◇ ◇ ◇ ◇ ◇
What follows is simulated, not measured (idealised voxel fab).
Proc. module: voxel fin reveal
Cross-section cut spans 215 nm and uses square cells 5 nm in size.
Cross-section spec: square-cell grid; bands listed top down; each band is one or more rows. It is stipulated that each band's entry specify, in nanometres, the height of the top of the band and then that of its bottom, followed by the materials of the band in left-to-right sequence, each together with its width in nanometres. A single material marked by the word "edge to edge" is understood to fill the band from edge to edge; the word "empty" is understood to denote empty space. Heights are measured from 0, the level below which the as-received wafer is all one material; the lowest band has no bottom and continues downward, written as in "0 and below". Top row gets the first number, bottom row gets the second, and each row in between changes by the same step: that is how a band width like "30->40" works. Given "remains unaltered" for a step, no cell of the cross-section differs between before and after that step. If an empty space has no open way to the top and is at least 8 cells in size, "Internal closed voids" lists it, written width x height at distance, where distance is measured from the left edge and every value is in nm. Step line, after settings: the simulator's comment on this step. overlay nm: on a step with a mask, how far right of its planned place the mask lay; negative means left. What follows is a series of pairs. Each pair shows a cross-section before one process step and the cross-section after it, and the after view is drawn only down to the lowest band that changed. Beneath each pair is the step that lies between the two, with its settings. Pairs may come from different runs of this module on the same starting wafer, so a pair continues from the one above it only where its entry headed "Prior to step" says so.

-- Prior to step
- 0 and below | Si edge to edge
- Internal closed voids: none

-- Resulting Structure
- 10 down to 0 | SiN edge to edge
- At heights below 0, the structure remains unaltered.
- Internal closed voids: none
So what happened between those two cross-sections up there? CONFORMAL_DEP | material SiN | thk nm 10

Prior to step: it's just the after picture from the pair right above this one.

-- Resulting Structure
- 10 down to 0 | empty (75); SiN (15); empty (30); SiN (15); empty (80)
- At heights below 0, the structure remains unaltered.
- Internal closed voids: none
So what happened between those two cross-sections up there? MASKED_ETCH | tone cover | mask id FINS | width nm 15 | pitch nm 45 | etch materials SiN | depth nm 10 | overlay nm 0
◇ ◇ ◇ ◇ ◇

→ **Required action**: Out of the material above, output word for word the line with "- 0 and below | Si edge to edge", the line with "- 10 down to 0 | empty", and all lines between them, with nothing else.

→ **Answer box**:
- 0 and below | Si edge to edge
- Internal closed voids: none

-- Resulting Structure
- 10 down to 0 | SiN edge to edge
- At heights below 0, the structure remains unaltered.
- Internal closed voids: none
So what happened between those two cross-sections up there? CONFORMAL_DEP | material SiN | thk nm 10

Prior to step: it's just the after picture from the pair right above this one.

-- Resulting Structure
- 10 down to 0 | empty (75); SiN (15); empty (30); SiN (15); empty (80)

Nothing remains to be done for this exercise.